*Provided records*
_____
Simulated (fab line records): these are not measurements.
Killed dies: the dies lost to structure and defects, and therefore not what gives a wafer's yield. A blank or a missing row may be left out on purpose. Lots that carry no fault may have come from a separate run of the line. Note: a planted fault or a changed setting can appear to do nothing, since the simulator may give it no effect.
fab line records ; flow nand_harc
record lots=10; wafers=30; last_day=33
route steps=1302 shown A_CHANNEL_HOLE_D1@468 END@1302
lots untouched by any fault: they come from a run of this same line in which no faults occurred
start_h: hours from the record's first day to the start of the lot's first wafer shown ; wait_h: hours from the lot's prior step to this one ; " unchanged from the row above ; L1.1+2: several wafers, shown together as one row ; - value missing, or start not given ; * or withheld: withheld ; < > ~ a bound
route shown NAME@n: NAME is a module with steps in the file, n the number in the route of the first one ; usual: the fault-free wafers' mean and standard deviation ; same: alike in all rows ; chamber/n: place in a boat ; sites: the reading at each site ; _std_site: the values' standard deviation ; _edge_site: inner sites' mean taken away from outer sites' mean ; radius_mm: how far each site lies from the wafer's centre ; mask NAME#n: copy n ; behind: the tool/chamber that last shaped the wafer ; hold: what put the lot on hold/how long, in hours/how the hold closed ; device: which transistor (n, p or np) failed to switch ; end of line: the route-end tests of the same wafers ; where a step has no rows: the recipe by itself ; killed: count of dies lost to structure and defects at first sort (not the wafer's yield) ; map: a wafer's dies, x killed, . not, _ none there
_____

*Assigned task*
The data above should be duplicated exactly and completely.

*Your response*
Simulated (fab line records): these are not measurements.
Killed dies: the dies lost to structure and defects, and therefore not what gives a wafer's yield. A blank or a missing row may be left out on purpose. Lots that carry no fault may have come from a separate run of the line. Note: a planted fault or a changed setting can appear to do nothing, since the simulator may give it no effect.
fab line records ; flow nand_harc
record lots=10; wafers=30; last_day=33
route steps=1302 shown A_CHANNEL_HOLE_D1@468 END@1302
lots untouched by any fault: they come from a run of this same line in which no faults occurred
start_h: hours from the record's first day to the start of the lot's first wafer shown ; wait_h: hours from the lot's prior step to this one ; " unchanged from the row above ; L1.1+2: several wafers, shown together as one row ; - value missing, or start not given ; * or withheld: withheld ; < > ~ a bound
route shown NAME@n: NAME is a module with steps in the file, n the number in the route of the first one ; usual: the fault-free wafers' mean and standard deviation ; same: alike in all rows ; chamber/n: place in a boat ; sites: the reading at each site ; _std_site: the values' standard deviation ; _edge_site: inner sites' mean taken away from outer sites' mean ; radius_mm: how far each site lies from the wafer's centre ; mask NAME#n: copy n ; behind: the tool/chamber that last shaped the wafer ; hold: what put the lot on hold/how long, in hours/how the hold closed ; device: which transistor (n, p or np) failed to switch ; end of line: the route-end tests of the same wafers ; where a step has no rows: the recipe by itself ; killed: count of dies lost to structure and defects at first sort (not the wafer's yield) ; map: a wafer's dies, x killed, . not, _ none there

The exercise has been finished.